Work instruction: Beginning with the line that contains "it is in nm." in the material below, print each line exactly until the line that contains "overlay nm: mask" has been printed, then stop.

Source material:
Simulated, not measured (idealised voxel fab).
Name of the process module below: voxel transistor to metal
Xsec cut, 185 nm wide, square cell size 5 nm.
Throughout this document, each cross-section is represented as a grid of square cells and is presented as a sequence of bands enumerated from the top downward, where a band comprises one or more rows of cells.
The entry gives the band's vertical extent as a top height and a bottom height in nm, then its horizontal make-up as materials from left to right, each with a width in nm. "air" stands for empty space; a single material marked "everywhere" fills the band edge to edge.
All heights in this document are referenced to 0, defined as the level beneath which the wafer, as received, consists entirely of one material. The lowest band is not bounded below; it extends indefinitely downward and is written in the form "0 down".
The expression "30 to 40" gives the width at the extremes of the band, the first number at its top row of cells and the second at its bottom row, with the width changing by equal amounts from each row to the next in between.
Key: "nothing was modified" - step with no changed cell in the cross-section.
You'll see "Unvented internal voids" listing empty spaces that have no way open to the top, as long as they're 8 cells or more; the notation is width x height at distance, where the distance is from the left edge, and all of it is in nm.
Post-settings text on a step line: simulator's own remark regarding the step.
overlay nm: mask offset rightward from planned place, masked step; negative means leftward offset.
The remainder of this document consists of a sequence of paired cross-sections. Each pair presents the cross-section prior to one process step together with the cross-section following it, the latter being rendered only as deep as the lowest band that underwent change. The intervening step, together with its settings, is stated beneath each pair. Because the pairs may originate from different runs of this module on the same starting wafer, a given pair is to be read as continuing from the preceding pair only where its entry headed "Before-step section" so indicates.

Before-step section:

Answer box:
You'll see "Unvented internal voids" listing empty spaces that have no way open to the top, as long as they're 8 cells or more; the notation is width x height at distance, where the distance is from the left edge, and all of it is in nm.
Post-settings text on a step line: simulator's own remark regarding the step.
overlay nm: mask offset rightward from planned place, masked step; negative means leftward offset.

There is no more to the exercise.